# [Material supplied]
Segment Open

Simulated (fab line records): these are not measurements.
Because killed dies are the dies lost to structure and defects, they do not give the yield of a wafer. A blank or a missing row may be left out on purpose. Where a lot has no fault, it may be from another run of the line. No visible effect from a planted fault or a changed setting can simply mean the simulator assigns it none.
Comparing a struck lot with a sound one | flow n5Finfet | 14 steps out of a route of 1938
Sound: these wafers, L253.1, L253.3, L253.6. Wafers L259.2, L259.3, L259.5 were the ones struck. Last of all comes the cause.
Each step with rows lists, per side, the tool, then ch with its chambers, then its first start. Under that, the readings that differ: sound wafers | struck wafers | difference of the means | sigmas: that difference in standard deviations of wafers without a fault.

Segment Closed

# [Brief]
Nothing in the data above should change. Please copy it all.

# [Answer area]
Simulated (fab line records): these are not measurements.
Because killed dies are the dies lost to structure and defects, they do not give the yield of a wafer. A blank or a missing row may be left out on purpose. Where a lot has no fault, it may be from another run of the line. No visible effect from a planted fault or a changed setting can simply mean the simulator assigns it none.
Comparing a struck lot with a sound one | flow n5Finfet | 14 steps out of a route of 1938
Sound: these wafers, L253.1, L253.3, L253.6. Wafers L259.2, L259.3, L259.5 were the ones struck. Last of all comes the cause.
Each step with rows lists, per side, the tool, then ch with its chambers, then its first start. Under that, the readings that differ: sound wafers | struck wafers | difference of the means | sigmas: that difference in standard deviations of wafers without a fault.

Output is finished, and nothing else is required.